**Work order**
Start with the first line of the data and end with the line that holds "start_h: hours from"; write out each one exactly.

**Information provided**
* * * * *

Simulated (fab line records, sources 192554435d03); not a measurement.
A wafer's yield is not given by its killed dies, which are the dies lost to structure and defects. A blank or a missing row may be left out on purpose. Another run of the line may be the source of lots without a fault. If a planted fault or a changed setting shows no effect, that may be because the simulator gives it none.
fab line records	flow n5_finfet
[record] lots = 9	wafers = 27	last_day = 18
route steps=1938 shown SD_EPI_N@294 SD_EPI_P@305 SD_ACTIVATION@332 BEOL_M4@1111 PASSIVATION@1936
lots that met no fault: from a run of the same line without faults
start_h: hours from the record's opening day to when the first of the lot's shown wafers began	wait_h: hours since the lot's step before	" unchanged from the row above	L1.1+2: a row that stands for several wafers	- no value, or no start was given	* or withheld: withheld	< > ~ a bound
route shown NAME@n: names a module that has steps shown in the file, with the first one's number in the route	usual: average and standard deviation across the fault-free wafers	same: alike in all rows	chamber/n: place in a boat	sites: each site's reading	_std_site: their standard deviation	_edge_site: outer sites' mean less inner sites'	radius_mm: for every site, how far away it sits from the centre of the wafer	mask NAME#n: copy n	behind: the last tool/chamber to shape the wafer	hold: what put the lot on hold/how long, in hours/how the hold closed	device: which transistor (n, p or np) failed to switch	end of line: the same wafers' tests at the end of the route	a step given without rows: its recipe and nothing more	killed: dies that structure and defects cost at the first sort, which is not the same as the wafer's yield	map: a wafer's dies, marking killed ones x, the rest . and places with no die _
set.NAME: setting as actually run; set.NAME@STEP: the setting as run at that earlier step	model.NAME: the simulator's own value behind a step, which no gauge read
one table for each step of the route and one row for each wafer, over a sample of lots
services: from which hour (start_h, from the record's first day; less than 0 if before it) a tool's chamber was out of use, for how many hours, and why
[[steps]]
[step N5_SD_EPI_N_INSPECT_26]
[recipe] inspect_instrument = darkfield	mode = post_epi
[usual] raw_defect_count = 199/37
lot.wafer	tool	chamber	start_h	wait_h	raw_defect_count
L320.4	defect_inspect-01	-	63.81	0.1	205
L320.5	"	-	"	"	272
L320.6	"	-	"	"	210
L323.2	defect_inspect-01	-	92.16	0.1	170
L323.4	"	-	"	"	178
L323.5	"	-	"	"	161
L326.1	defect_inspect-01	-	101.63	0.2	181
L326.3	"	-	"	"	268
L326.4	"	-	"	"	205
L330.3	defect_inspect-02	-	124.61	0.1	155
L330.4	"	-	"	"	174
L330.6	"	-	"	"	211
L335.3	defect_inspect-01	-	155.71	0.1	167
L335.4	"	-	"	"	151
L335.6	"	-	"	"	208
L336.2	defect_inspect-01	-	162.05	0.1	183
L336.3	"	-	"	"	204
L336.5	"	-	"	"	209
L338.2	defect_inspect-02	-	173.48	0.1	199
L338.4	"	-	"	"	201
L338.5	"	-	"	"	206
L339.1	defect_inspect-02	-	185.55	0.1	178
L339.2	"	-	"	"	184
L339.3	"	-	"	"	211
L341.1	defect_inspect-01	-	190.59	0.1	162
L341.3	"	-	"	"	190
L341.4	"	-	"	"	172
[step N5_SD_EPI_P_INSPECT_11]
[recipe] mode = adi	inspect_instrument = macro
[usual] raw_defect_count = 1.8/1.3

* * * * *

**Answer box**
Simulated (fab line records, sources 192554435d03); not a measurement.
A wafer's yield is not given by its killed dies, which are the dies lost to structure and defects. A blank or a missing row may be left out on purpose. Another run of the line may be the source of lots without a fault. If a planted fault or a changed setting shows no effect, that may be because the simulator gives it none.
fab line records	flow n5_finfet
[record] lots = 9	wafers = 27	last_day = 18
route steps=1938 shown SD_EPI_N@294 SD_EPI_P@305 SD_ACTIVATION@332 BEOL_M4@1111 PASSIVATION@1936
lots that met no fault: from a run of the same line without faults
start_h: hours from the record's opening day to when the first of the lot's shown wafers began	wait_h: hours since the lot's step before	" unchanged from the row above	L1.1+2: a row that stands for several wafers	- no value, or no start was given	* or withheld: withheld	< > ~ a bound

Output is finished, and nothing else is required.